Exercise:
Could you retype every record below exactly as it appears?

The data:
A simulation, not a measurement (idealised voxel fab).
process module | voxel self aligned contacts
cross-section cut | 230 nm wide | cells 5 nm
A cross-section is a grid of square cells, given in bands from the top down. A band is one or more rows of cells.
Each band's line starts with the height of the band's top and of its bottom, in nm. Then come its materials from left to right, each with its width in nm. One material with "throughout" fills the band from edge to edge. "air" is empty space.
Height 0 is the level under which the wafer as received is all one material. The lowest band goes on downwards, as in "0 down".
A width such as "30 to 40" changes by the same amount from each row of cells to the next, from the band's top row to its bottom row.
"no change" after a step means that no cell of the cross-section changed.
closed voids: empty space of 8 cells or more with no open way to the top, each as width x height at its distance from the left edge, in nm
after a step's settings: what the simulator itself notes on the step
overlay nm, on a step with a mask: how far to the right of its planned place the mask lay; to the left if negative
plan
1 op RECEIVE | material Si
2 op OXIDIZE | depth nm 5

Task output:
A simulation, not a measurement (idealised voxel fab).
process module | voxel self aligned contacts
cross-section cut | 230 nm wide | cells 5 nm
A cross-section is a grid of square cells, given in bands from the top down. A band is one or more rows of cells.
Each band's line starts with the height of the band's top and of its bottom, in nm. Then come its materials from left to right, each with its width in nm. One material with "throughout" fills the band from edge to edge. "air" is empty space.
Height 0 is the level under which the wafer as received is all one material. The lowest band goes on downwards, as in "0 down".
A width such as "30 to 40" changes by the same amount from each row of cells to the next, from the band's top row to its bottom row.
"no change" after a step means that no cell of the cross-section changed.
closed voids: empty space of 8 cells or more with no open way to the top, each as width x height at its distance from the left edge, in nm
after a step's settings: what the simulator itself notes on the step
overlay nm, on a step with a mask: how far to the right of its planned place the mask lay; to the left if negative
plan
1 op RECEIVE | material Si
2 op OXIDIZE | depth nm 5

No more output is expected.